— PROVIDED INFORMATION —
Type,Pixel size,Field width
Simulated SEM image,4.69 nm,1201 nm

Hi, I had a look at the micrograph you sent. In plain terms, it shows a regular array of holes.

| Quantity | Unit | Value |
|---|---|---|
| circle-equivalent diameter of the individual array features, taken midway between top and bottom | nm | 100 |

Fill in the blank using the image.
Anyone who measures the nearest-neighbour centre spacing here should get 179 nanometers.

— EXERCISE —
Would you set down all the lines above, exactly and in full?

— REPLY —
Type,Pixel size,Field width
Simulated SEM image,4.69 nm,1201 nm

Hi, I had a look at the micrograph you sent. In plain terms, it shows a regular array of holes.

| Quantity | Unit | Value |
|---|---|---|
| circle-equivalent diameter of the individual array features, taken midway between top and bottom | nm | 100 |

Fill in the blank using the image.
Anyone who measures the nearest-neighbour centre spacing here should get 179 nanometers.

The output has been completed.